-- Opening Marker --

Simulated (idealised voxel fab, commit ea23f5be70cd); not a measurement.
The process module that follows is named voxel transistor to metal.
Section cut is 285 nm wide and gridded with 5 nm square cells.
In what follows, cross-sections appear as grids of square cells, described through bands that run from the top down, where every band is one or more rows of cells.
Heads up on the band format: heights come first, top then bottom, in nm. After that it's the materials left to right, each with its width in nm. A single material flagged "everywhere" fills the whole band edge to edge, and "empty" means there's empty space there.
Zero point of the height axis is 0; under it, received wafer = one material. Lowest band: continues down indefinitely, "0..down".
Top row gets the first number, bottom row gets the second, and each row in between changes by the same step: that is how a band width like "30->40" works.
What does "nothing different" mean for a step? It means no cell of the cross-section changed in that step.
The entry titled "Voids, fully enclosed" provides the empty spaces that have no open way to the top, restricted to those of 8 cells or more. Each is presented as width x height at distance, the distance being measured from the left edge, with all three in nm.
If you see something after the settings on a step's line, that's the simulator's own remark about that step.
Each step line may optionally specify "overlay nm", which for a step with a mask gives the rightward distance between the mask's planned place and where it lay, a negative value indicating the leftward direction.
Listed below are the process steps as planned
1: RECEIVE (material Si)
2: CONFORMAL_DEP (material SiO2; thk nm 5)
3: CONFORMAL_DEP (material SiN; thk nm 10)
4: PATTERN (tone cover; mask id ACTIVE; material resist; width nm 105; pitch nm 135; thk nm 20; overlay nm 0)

-- Closing Marker --

**REQUIREMENT:**
An exact transcription of every record above is required.

**ANSWER BOX:**
Simulated (idealised voxel fab, commit ea23f5be70cd); not a measurement.
The process module that follows is named voxel transistor to metal.
Section cut is 285 nm wide and gridded with 5 nm square cells.
In what follows, cross-sections appear as grids of square cells, described through bands that run from the top down, where every band is one or more rows of cells.
Heads up on the band format: heights come first, top then bottom, in nm. After that it's the materials left to right, each with its width in nm. A single material flagged "everywhere" fills the whole band edge to edge, and "empty" means there's empty space there.
Zero point of the height axis is 0; under it, received wafer = one material. Lowest band: continues down indefinitely, "0..down".
Top row gets the first number, bottom row gets the second, and each row in between changes by the same step: that is how a band width like "30->40" works.
What does "nothing different" mean for a step? It means no cell of the cross-section changed in that step.
The entry titled "Voids, fully enclosed" provides the empty spaces that have no open way to the top, restricted to those of 8 cells or more. Each is presented as width x height at distance, the distance being measured from the left edge, with all three in nm.
If you see something after the settings on a step's line, that's the simulator's own remark about that step.
Each step line may optionally specify "overlay nm", which for a step with a mask gives the rightward distance between the mask's planned place and where it lay, a negative value indicating the leftward direction.
Listed below are the process steps as planned
1: RECEIVE (material Si)
2: CONFORMAL_DEP (material SiO2; thk nm 5)
3: CONFORMAL_DEP (material SiN; thk nm 10)
4: PATTERN (tone cover; mask id ACTIVE; material resist; width nm 105; pitch nm 135; thk nm 20; overlay nm 0)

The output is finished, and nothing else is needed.